Recorded data
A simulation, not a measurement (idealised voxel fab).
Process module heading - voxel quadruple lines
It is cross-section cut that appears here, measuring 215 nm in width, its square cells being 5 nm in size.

Work order
Down to the last line, restate the records exactly.

Exercise solution
A simulation, not a measurement (idealised voxel fab).
Process module heading - voxel quadruple lines
It is cross-section cut that appears here, measuring 215 nm in width, its square cells being 5 nm in size.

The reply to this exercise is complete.